- Work task: Every entry below, first to last, should be restated word for word.

+--

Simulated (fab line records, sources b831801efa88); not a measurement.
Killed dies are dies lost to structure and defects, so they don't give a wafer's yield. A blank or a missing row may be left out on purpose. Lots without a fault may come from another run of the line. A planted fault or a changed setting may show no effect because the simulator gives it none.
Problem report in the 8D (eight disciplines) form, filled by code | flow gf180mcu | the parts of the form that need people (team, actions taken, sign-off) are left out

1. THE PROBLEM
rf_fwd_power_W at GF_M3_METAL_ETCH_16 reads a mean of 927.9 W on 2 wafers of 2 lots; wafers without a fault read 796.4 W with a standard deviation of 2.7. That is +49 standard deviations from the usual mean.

+--

- Solution:
Simulated (fab line records, sources b831801efa88); not a measurement.
Killed dies are dies lost to structure and defects, so they don't give a wafer's yield. A blank or a missing row may be left out on purpose. Lots without a fault may come from another run of the line. A planted fault or a changed setting may show no effect because the simulator gives it none.
Problem report in the 8D (eight disciplines) form, filled by code | flow gf180mcu | the parts of the form that need people (team, actions taken, sign-off) are left out

1. THE PROBLEM
rf_fwd_power_W at GF_M3_METAL_ETCH_16 reads a mean of 927.9 W on 2 wafers of 2 lots; wafers without a fault read 796.4 W with a standard deviation of 2.7. That is +49 standard deviations from the usual mean.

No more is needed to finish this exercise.